══════
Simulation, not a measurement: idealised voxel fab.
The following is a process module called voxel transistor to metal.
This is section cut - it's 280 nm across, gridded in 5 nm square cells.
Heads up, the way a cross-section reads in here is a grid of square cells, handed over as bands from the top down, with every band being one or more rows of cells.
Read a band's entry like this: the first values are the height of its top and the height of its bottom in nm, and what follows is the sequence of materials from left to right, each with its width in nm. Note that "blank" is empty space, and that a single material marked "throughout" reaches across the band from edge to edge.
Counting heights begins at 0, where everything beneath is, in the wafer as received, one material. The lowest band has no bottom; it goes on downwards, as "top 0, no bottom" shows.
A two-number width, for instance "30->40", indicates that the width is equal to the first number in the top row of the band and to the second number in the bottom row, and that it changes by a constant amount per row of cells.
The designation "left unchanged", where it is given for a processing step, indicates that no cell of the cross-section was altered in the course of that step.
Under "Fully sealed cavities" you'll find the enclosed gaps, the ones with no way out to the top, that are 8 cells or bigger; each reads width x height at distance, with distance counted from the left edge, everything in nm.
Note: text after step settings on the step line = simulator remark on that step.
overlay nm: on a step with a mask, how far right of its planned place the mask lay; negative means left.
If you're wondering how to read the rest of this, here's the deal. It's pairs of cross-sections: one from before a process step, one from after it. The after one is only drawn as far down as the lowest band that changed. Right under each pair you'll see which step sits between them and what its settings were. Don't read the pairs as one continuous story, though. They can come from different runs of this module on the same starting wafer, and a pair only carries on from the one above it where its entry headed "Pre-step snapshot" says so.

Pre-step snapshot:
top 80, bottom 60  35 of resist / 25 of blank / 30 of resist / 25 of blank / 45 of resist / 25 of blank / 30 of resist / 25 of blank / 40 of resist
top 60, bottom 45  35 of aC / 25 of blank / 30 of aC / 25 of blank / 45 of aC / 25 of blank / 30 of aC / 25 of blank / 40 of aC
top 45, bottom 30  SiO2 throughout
══════

**Brief:**
In the listing above, find the line holding "Read a band's" and the line holding "Counting heights begins", then output those two lines and every line between them exactly.

**Your response:**
Read a band's entry like this: the first values are the height of its top and the height of its bottom in nm, and what follows is the sequence of materials from left to right, each with its width in nm. Note that "blank" is empty space, and that a single material marked "throughout" reaches across the band from edge to edge.
Counting heights begins at 0, where everything beneath is, in the wafer as received, one material. The lowest band has no bottom; it goes on downwards, as "top 0, no bottom" shows.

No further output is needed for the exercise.